☆ ☆ ☆ ☆ ☆

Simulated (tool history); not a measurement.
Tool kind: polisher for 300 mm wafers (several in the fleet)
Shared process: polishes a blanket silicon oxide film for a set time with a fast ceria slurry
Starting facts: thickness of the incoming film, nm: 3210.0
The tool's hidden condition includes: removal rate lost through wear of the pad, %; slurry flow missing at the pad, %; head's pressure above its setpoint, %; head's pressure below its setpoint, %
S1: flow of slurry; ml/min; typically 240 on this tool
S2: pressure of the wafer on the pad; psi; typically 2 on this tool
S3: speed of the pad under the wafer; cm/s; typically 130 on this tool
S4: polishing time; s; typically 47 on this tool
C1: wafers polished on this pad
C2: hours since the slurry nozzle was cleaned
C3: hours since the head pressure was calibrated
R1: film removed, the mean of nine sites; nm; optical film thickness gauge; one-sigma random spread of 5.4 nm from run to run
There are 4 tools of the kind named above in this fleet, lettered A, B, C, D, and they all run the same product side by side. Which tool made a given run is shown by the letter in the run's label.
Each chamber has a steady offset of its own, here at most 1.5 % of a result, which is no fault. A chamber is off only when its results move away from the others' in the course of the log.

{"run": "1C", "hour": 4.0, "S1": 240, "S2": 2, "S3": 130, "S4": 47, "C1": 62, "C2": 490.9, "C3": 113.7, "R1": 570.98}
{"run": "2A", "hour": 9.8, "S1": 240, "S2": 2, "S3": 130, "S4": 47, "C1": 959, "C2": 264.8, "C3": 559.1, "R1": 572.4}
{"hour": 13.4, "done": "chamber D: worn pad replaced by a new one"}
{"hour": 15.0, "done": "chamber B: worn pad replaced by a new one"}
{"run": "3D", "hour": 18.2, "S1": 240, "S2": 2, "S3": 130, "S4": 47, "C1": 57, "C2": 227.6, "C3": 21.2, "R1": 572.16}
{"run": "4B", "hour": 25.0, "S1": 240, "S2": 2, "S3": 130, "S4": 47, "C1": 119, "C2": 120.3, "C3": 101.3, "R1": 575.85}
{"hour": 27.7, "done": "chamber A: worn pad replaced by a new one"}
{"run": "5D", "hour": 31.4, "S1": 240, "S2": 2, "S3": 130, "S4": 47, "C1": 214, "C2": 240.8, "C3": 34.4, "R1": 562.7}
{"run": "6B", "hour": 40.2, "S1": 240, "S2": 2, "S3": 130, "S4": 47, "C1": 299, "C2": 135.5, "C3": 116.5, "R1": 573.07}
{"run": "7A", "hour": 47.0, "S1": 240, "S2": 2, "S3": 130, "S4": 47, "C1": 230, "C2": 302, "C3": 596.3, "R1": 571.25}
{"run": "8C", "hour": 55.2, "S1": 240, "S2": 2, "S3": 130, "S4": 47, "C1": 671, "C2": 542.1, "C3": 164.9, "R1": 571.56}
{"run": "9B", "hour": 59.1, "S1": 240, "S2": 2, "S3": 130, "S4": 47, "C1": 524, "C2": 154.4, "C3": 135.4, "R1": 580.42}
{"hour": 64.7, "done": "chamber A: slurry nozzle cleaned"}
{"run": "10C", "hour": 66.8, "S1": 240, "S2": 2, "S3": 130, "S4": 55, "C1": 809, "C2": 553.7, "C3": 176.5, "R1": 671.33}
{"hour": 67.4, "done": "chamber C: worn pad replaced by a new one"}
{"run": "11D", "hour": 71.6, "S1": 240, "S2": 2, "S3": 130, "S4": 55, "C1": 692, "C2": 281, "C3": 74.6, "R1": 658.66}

☆ ☆ ☆ ☆ ☆

_WORK ITEM_
Could you write out, exactly as they stand, only the lines above that begin at the line with "Tool kind: polisher" and stop after the line with "Starting facts: thickness"?

_PROBLEM SOLUTION_
Tool kind: polisher for 300 mm wafers (several in the fleet)
Shared process: polishes a blanket silicon oxide film for a set time with a fast ceria slurry
Starting facts: thickness of the incoming film, nm: 3210.0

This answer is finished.